- _Required action_:
Reproduce the entries. Match every word.

*** Block opens ***

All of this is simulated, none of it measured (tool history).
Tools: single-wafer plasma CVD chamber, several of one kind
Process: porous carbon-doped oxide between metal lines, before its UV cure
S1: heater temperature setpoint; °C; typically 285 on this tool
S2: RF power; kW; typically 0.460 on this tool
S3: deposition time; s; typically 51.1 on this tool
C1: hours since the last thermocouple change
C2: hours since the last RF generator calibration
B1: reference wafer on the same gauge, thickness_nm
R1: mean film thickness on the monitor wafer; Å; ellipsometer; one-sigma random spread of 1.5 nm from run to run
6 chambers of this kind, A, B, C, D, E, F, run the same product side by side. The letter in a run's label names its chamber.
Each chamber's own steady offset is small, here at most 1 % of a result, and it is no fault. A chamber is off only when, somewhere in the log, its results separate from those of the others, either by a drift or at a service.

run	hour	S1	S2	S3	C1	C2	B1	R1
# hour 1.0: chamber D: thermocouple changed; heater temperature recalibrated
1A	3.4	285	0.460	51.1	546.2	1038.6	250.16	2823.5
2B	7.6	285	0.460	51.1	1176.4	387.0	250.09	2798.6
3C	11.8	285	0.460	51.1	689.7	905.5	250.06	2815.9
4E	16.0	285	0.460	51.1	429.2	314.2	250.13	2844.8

*** Block closes ***

- _Response area_:
All of this is simulated, none of it measured (tool history).
Tools: single-wafer plasma CVD chamber, several of one kind
Process: porous carbon-doped oxide between metal lines, before its UV cure
S1: heater temperature setpoint; °C; typically 285 on this tool
S2: RF power; kW; typically 0.460 on this tool
S3: deposition time; s; typically 51.1 on this tool
C1: hours since the last thermocouple change
C2: hours since the last RF generator calibration
B1: reference wafer on the same gauge, thickness_nm
R1: mean film thickness on the monitor wafer; Å; ellipsometer; one-sigma random spread of 1.5 nm from run to run
6 chambers of this kind, A, B, C, D, E, F, run the same product side by side. The letter in a run's label names its chamber.
Each chamber's own steady offset is small, here at most 1 % of a result, and it is no fault. A chamber is off only when, somewhere in the log, its results separate from those of the others, either by a drift or at a service.

run	hour	S1	S2	S3	C1	C2	B1	R1
# hour 1.0: chamber D: thermocouple changed; heater temperature recalibrated
1A	3.4	285	0.460	51.1	546.2	1038.6	250.16	2823.5
2B	7.6	285	0.460	51.1	1176.4	387.0	250.09	2798.6
3C	11.8	285	0.460	51.1	689.7	905.5	250.06	2815.9
4E	16.0	285	0.460	51.1	429.2	314.2	250.13	2844.8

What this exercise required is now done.